Work item =
Once the line containing "Killed dies count" has been copied, stop; copy every line before it exactly, beginning with the first line of the material below.

Dataset excerpts =
--- --- ---

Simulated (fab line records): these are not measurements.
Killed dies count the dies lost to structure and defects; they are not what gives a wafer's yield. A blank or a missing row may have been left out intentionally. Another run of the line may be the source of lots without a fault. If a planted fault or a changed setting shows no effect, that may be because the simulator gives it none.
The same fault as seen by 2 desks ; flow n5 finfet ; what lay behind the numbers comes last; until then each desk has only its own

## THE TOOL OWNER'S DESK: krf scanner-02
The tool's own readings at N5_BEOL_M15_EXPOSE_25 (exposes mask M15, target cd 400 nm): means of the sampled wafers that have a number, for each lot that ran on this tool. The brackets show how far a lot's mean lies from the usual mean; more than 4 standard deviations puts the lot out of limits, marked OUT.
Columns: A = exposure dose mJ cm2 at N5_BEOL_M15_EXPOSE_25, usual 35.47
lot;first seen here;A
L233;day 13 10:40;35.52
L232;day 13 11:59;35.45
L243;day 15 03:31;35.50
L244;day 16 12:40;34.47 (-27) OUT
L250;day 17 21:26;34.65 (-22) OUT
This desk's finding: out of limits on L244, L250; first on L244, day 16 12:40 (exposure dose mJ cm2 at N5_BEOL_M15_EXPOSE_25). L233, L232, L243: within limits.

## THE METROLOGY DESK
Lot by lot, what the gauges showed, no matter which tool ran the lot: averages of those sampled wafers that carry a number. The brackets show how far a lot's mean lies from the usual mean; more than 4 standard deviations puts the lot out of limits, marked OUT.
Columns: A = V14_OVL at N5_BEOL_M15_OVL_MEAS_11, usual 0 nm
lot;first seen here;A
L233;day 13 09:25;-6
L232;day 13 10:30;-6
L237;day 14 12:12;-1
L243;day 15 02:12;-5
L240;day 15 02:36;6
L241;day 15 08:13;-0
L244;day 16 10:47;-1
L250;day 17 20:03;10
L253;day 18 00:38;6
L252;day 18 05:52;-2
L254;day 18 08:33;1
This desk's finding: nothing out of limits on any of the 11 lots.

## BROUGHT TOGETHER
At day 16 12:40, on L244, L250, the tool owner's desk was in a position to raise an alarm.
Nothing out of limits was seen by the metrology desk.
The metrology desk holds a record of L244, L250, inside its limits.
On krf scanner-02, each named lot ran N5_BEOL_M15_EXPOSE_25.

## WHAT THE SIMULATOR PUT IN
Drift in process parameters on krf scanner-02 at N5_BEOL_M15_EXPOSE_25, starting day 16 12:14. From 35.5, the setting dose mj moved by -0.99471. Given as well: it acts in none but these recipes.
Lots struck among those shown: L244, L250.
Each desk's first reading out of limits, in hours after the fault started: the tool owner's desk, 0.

--- --- ---

Written reply =
Simulated (fab line records): these are not measurements.
Killed dies count the dies lost to structure and defects; they are not what gives a wafer's yield. A blank or a missing row may have been left out intentionally. Another run of the line may be the source of lots without a fault. If a planted fault or a changed setting shows no effect, that may be because the simulator gives it none.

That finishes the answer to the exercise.